In exact form, please repeat the records from their opening line down to the line with "A step followed", including that line.

*INFORMATION PROVIDED*.
-------

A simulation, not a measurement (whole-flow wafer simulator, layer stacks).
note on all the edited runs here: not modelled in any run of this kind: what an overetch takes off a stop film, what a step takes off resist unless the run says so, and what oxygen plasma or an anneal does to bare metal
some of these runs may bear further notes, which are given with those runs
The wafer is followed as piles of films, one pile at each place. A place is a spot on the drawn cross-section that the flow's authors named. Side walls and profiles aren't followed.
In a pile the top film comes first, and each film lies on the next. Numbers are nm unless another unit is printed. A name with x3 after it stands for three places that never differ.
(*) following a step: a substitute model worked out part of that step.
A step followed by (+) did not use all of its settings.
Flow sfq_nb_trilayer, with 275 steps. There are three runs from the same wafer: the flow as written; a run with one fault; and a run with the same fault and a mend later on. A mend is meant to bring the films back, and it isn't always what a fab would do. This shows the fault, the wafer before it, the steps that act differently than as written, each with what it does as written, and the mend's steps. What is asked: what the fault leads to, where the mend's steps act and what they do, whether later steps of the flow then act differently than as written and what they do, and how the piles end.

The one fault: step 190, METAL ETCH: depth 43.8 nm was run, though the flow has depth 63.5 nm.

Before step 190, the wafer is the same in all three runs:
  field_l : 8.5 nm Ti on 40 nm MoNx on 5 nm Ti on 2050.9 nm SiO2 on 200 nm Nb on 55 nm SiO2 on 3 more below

-------

*EXERCISE SOLUTION*.
A simulation, not a measurement (whole-flow wafer simulator, layer stacks).
note on all the edited runs here: not modelled in any run of this kind: what an overetch takes off a stop film, what a step takes off resist unless the run says so, and what oxygen plasma or an anneal does to bare metal
some of these runs may bear further notes, which are given with those runs
The wafer is followed as piles of films, one pile at each place. A place is a spot on the drawn cross-section that the flow's authors named. Side walls and profiles aren't followed.
In a pile the top film comes first, and each film lies on the next. Numbers are nm unless another unit is printed. A name with x3 after it stands for three places that never differ.
(*) following a step: a substitute model worked out part of that step.
A step followed by (+) did not use all of its settings.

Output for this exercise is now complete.